Work instruction: Your reply should reproduce each record precisely as written.

----------------------------------------

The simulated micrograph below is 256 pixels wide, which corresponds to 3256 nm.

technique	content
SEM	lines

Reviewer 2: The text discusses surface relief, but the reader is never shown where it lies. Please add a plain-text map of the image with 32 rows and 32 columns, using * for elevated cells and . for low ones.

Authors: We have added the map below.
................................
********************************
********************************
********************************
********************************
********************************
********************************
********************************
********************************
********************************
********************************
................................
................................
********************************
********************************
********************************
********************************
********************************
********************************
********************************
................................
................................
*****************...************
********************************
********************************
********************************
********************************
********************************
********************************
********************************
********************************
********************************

----------------------------------------

Exercise response:
The simulated micrograph below is 256 pixels wide, which corresponds to 3256 nm.

technique	content
SEM	lines

Reviewer 2: The text discusses surface relief, but the reader is never shown where it lies. Please add a plain-text map of the image with 32 rows and 32 columns, using * for elevated cells and . for low ones.

Authors: We have added the map below.
................................
********************************
********************************
********************************
********************************
********************************
********************************
********************************
********************************
********************************
********************************
................................
................................
********************************
********************************
********************************
********************************
********************************
********************************
********************************
................................
................................
*****************...************
********************************
********************************
********************************
********************************
********************************
********************************
********************************
********************************
********************************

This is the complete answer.